## Action item
Transcribe exactly the first line of the listing below and each line that follows it, ending with the line that contains "34, TiN 24, Si", and omit the remainder.

--------------------------------

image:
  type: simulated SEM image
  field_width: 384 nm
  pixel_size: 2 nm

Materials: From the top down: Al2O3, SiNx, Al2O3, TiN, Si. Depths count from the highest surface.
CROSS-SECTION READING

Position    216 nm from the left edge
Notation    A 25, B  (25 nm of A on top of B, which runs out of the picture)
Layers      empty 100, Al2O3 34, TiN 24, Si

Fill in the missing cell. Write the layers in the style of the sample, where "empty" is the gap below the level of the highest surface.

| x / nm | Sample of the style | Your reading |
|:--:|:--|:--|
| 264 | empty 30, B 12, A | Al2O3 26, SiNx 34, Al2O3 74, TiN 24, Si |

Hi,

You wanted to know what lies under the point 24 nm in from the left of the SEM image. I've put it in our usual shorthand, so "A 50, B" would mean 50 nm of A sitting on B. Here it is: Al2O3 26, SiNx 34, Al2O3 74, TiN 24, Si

--------------------------------

## Exercise output
image:
  type: simulated SEM image
  field_width: 384 nm
  pixel_size: 2 nm

Materials: From the top down: Al2O3, SiNx, Al2O3, TiN, Si. Depths count from the highest surface.
CROSS-SECTION READING

Position    216 nm from the left edge
Notation    A 25, B  (25 nm of A on top of B, which runs out of the picture)
Layers      empty 100, Al2O3 34, TiN 24, Si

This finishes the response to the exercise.